────
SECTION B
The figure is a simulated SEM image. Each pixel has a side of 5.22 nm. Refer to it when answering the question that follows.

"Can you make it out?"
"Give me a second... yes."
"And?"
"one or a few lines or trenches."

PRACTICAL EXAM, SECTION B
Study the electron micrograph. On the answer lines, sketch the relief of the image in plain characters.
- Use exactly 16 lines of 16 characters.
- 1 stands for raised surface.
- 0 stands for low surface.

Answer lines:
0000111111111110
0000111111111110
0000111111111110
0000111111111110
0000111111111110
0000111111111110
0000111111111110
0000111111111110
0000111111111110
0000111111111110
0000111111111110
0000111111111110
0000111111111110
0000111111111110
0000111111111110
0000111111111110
────

Required action: Each line above should be duplicated without any alteration.

Exercise output:
SECTION B
The figure is a simulated SEM image. Each pixel has a side of 5.22 nm. Refer to it when answering the question that follows.

"Can you make it out?"
"Give me a second... yes."
"And?"
"one or a few lines or trenches."

PRACTICAL EXAM, SECTION B
Study the electron micrograph. On the answer lines, sketch the relief of the image in plain characters.
- Use exactly 16 lines of 16 characters.
- 1 stands for raised surface.
- 0 stands for low surface.

Answer lines:
0000111111111110
0000111111111110
0000111111111110
0000111111111110
0000111111111110
0000111111111110
0000111111111110
0000111111111110
0000111111111110
0000111111111110
0000111111111110
0000111111111110
0000111111111110
0000111111111110
0000111111111110
0000111111111110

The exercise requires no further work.